* _Given entries_
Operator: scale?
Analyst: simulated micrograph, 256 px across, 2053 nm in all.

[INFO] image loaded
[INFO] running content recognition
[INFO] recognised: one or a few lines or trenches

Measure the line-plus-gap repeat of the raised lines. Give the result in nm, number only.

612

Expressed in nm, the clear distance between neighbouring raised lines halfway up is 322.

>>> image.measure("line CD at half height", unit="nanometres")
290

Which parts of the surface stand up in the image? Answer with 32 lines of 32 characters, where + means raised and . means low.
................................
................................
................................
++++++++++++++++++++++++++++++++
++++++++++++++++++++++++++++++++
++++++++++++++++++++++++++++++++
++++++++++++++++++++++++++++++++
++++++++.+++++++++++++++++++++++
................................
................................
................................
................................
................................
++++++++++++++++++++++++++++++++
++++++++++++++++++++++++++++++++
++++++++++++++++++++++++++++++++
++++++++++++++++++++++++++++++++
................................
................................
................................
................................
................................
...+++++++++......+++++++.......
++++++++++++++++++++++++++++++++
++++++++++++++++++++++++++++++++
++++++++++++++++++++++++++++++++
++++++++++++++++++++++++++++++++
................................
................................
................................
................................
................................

* _Task item_
Each line of the data must be copied exactly as it appears.

* _Response_
Operator: scale?
Analyst: simulated micrograph, 256 px across, 2053 nm in all.

[INFO] image loaded
[INFO] running content recognition
[INFO] recognised: one or a few lines or trenches

Measure the line-plus-gap repeat of the raised lines. Give the result in nm, number only.

612

Expressed in nm, the clear distance between neighbouring raised lines halfway up is 322.

>>> image.measure("line CD at half height", unit="nanometres")
290

Which parts of the surface stand up in the image? Answer with 32 lines of 32 characters, where + means raised and . means low.
................................
................................
................................
++++++++++++++++++++++++++++++++
++++++++++++++++++++++++++++++++
++++++++++++++++++++++++++++++++
++++++++++++++++++++++++++++++++
++++++++.+++++++++++++++++++++++
................................
................................
................................
................................
................................
++++++++++++++++++++++++++++++++
++++++++++++++++++++++++++++++++
++++++++++++++++++++++++++++++++
++++++++++++++++++++++++++++++++
................................
................................
................................
................................
................................
...+++++++++......+++++++.......
++++++++++++++++++++++++++++++++
++++++++++++++++++++++++++++++++
++++++++++++++++++++++++++++++++
++++++++++++++++++++++++++++++++
................................
................................
................................
................................
................................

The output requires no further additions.